■ **ASSIGNMENT**
Only an exact copy of the records below will serve as the answer.

■ **DATA SUPPLIED**
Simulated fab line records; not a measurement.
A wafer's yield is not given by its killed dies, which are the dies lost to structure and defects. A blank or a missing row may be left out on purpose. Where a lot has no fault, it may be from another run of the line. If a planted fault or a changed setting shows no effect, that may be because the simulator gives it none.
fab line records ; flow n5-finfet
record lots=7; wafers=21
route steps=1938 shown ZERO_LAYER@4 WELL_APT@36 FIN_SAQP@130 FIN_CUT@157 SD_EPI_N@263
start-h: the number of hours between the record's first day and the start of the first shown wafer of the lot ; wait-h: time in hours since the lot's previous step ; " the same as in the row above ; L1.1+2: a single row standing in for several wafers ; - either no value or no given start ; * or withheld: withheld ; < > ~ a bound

■ **PROBLEM SOLUTION**
Simulated fab line records; not a measurement.
A wafer's yield is not given by its killed dies, which are the dies lost to structure and defects. A blank or a missing row may be left out on purpose. Where a lot has no fault, it may be from another run of the line. If a planted fault or a changed setting shows no effect, that may be because the simulator gives it none.
fab line records ; flow n5-finfet
record lots=7; wafers=21
route steps=1938 shown ZERO_LAYER@4 WELL_APT@36 FIN_SAQP@130 FIN_CUT@157 SD_EPI_N@263
start-h: the number of hours between the record's first day and the start of the first shown wafer of the lot ; wait-h: time in hours since the lot's previous step ; " the same as in the row above ; L1.1+2: a single row standing in for several wafers ; - either no value or no given start ; * or withheld: withheld ; < > ~ a bound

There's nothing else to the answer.